__Information supplied__
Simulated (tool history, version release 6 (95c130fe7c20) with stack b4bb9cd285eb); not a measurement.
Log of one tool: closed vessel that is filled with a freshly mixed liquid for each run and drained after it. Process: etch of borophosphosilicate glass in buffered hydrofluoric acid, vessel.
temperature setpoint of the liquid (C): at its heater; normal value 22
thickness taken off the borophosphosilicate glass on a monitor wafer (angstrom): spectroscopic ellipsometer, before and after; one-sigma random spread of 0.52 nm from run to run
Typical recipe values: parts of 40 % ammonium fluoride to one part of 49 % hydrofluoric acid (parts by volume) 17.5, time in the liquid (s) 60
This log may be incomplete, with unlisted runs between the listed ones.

__Work request__
Faithfully reproduce all of the material.

__Task result__
Simulated (tool history, version release 6 (95c130fe7c20) with stack b4bb9cd285eb); not a measurement.
Log of one tool: closed vessel that is filled with a freshly mixed liquid for each run and drained after it. Process: etch of borophosphosilicate glass in buffered hydrofluoric acid, vessel.
temperature setpoint of the liquid (C): at its heater; normal value 22
thickness taken off the borophosphosilicate glass on a monitor wafer (angstrom): spectroscopic ellipsometer, before and after; one-sigma random spread of 0.52 nm from run to run
Typical recipe values: parts of 40 % ammonium fluoride to one part of 49 % hydrofluoric acid (parts by volume) 17.5, time in the liquid (s) 60
This log may be incomplete, with unlisted runs between the listed ones.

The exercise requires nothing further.